**TASK ITEM**
Your reply should reproduce each record precisely as written.

—————

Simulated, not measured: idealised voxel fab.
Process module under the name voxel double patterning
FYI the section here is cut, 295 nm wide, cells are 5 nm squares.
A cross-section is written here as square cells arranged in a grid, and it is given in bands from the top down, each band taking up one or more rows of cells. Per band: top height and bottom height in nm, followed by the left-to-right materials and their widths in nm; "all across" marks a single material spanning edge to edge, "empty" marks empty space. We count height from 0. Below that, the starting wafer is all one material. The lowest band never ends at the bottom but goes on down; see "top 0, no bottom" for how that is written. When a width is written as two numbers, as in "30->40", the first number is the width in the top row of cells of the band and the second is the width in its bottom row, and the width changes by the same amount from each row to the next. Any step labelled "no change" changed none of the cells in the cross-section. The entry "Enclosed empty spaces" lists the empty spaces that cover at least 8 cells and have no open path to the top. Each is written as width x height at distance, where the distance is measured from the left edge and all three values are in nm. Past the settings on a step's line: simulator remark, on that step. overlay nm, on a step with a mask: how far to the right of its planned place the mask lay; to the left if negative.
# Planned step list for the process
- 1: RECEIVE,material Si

—————

**WRITTEN RESPONSE**
Simulated, not measured: idealised voxel fab.
Process module under the name voxel double patterning
FYI the section here is cut, 295 nm wide, cells are 5 nm squares.
A cross-section is written here as square cells arranged in a grid, and it is given in bands from the top down, each band taking up one or more rows of cells. Per band: top height and bottom height in nm, followed by the left-to-right materials and their widths in nm; "all across" marks a single material spanning edge to edge, "empty" marks empty space. We count height from 0. Below that, the starting wafer is all one material. The lowest band never ends at the bottom but goes on down; see "top 0, no bottom" for how that is written. When a width is written as two numbers, as in "30->40", the first number is the width in the top row of cells of the band and the second is the width in its bottom row, and the width changes by the same amount from each row to the next. Any step labelled "no change" changed none of the cells in the cross-section. The entry "Enclosed empty spaces" lists the empty spaces that cover at least 8 cells and have no open path to the top. Each is written as width x height at distance, where the distance is measured from the left edge and all three values are in nm. Past the settings on a step's line: simulator remark, on that step. overlay nm, on a step with a mask: how far to the right of its planned place the mask lay; to the left if negative.
# Planned step list for the process
- 1: RECEIVE,material Si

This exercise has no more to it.